[Dataset Boundary: Start]

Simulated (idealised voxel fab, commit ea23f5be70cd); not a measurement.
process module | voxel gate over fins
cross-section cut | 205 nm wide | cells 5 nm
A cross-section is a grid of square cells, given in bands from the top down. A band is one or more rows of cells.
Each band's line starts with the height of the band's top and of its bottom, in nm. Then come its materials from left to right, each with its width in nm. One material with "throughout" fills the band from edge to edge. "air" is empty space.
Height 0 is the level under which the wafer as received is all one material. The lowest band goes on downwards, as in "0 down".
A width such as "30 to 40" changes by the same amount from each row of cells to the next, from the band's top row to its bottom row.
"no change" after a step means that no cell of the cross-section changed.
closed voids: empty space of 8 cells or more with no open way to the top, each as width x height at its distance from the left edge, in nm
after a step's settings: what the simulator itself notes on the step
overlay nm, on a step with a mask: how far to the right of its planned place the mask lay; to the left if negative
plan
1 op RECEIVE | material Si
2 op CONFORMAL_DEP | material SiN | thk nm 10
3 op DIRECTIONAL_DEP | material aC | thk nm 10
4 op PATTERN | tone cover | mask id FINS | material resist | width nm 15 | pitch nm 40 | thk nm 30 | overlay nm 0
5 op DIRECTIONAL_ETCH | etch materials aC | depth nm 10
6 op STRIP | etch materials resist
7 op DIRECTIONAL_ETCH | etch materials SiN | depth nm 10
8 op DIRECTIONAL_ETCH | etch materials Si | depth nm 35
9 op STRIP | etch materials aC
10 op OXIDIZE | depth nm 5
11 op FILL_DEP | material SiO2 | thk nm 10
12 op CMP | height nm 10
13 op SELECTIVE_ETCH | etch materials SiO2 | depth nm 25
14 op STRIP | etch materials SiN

[Dataset Boundary: End]

= Work instruction =
Go through the material above line by line and copy it exactly.

= Worked solution =
Simulated (idealised voxel fab, commit ea23f5be70cd); not a measurement.
process module | voxel gate over fins
cross-section cut | 205 nm wide | cells 5 nm
A cross-section is a grid of square cells, given in bands from the top down. A band is one or more rows of cells.
Each band's line starts with the height of the band's top and of its bottom, in nm. Then come its materials from left to right, each with its width in nm. One material with "throughout" fills the band from edge to edge. "air" is empty space.
Height 0 is the level under which the wafer as received is all one material. The lowest band goes on downwards, as in "0 down".
A width such as "30 to 40" changes by the same amount from each row of cells to the next, from the band's top row to its bottom row.
"no change" after a step means that no cell of the cross-section changed.
closed voids: empty space of 8 cells or more with no open way to the top, each as width x height at its distance from the left edge, in nm
after a step's settings: what the simulator itself notes on the step
overlay nm, on a step with a mask: how far to the right of its planned place the mask lay; to the left if negative
plan
1 op RECEIVE | material Si
2 op CONFORMAL_DEP | material SiN | thk nm 10
3 op DIRECTIONAL_DEP | material aC | thk nm 10
4 op PATTERN | tone cover | mask id FINS | material resist | width nm 15 | pitch nm 40 | thk nm 30 | overlay nm 0
5 op DIRECTIONAL_ETCH | etch materials aC | depth nm 10
6 op STRIP | etch materials resist
7 op DIRECTIONAL_ETCH | etch materials SiN | depth nm 10
8 op DIRECTIONAL_ETCH | etch materials Si | depth nm 35
9 op STRIP | etch materials aC
10 op OXIDIZE | depth nm 5
11 op FILL_DEP | material SiO2 | thk nm 10
12 op CMP | height nm 10
13 op SELECTIVE_ETCH | etch materials SiO2 | depth nm 25
14 op STRIP | etch materials SiN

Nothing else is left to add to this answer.